## Activity
Please print every line of the listing, unchanged.

## Stored data
◇ ◇ ◇ ◇
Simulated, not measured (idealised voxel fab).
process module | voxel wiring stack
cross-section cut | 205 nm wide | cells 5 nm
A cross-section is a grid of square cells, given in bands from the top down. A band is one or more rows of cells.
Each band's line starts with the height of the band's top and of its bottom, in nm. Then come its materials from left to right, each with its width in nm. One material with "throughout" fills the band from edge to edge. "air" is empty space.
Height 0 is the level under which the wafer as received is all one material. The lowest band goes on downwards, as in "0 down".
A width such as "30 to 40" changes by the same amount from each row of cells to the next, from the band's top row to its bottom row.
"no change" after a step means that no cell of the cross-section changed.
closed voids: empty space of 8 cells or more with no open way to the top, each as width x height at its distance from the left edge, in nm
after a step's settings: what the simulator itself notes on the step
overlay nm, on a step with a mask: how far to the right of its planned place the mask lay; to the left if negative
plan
◇ ◇ ◇ ◇

## Worked solution
Simulated, not measured (idealised voxel fab).
process module | voxel wiring stack
cross-section cut | 205 nm wide | cells 5 nm
A cross-section is a grid of square cells, given in bands from the top down. A band is one or more rows of cells.
Each band's line starts with the height of the band's top and of its bottom, in nm. Then come its materials from left to right, each with its width in nm. One material with "throughout" fills the band from edge to edge. "air" is empty space.
Height 0 is the level under which the wafer as received is all one material. The lowest band goes on downwards, as in "0 down".
A width such as "30 to 40" changes by the same amount from each row of cells to the next, from the band's top row to its bottom row.
"no change" after a step means that no cell of the cross-section changed.
closed voids: empty space of 8 cells or more with no open way to the top, each as width x height at its distance from the left edge, in nm
after a step's settings: what the simulator itself notes on the step
overlay nm, on a step with a mask: how far to the right of its planned place the mask lay; to the left if negative
plan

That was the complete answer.